▶ _Data records_:
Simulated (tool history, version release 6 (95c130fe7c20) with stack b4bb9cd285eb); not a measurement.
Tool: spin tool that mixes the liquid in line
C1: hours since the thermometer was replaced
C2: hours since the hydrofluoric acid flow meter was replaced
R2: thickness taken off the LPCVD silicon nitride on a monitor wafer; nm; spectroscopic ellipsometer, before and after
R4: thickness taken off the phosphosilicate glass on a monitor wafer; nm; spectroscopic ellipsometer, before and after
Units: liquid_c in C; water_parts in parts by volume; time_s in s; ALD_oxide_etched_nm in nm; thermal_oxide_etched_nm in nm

▶ _Required action_: Would you print all of the records exactly as they were given?

▶ _Solution_:
Simulated (tool history, version release 6 (95c130fe7c20) with stack b4bb9cd285eb); not a measurement.
Tool: spin tool that mixes the liquid in line
C1: hours since the thermometer was replaced
C2: hours since the hydrofluoric acid flow meter was replaced
R2: thickness taken off the LPCVD silicon nitride on a monitor wafer; nm; spectroscopic ellipsometer, before and after
R4: thickness taken off the phosphosilicate glass on a monitor wafer; nm; spectroscopic ellipsometer, before and after
Units: liquid_c in C; water_parts in parts by volume; time_s in s; ALD_oxide_etched_nm in nm; thermal_oxide_etched_nm in nm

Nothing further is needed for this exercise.